*Required action:* Copy the whole listing below exactly, with nothing left out.

Start of Information provided
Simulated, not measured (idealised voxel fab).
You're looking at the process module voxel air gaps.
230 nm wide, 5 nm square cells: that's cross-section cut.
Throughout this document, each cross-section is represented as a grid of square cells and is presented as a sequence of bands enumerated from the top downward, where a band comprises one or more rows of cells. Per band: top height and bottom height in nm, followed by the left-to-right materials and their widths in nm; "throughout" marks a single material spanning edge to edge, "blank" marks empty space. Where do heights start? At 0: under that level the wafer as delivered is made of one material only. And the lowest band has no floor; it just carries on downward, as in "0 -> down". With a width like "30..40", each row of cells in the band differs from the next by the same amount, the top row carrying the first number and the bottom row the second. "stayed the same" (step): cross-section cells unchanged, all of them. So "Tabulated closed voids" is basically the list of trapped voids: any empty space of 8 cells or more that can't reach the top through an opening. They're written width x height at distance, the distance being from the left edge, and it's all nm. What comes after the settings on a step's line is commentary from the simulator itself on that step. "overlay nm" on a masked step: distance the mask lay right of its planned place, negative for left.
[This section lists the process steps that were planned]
End of Information provided

*Written reply:*
Simulated, not measured (idealised voxel fab).
You're looking at the process module voxel air gaps.
230 nm wide, 5 nm square cells: that's cross-section cut.
Throughout this document, each cross-section is represented as a grid of square cells and is presented as a sequence of bands enumerated from the top downward, where a band comprises one or more rows of cells. Per band: top height and bottom height in nm, followed by the left-to-right materials and their widths in nm; "throughout" marks a single material spanning edge to edge, "blank" marks empty space. Where do heights start? At 0: under that level the wafer as delivered is made of one material only. And the lowest band has no floor; it just carries on downward, as in "0 -> down". With a width like "30..40", each row of cells in the band differs from the next by the same amount, the top row carrying the first number and the bottom row the second. "stayed the same" (step): cross-section cells unchanged, all of them. So "Tabulated closed voids" is basically the list of trapped voids: any empty space of 8 cells or more that can't reach the top through an opening. They're written width x height at distance, the distance being from the left edge, and it's all nm. What comes after the settings on a step's line is commentary from the simulator itself on that step. "overlay nm" on a masked step: distance the mask lay right of its planned place, negative for left.
[This section lists the process steps that were planned]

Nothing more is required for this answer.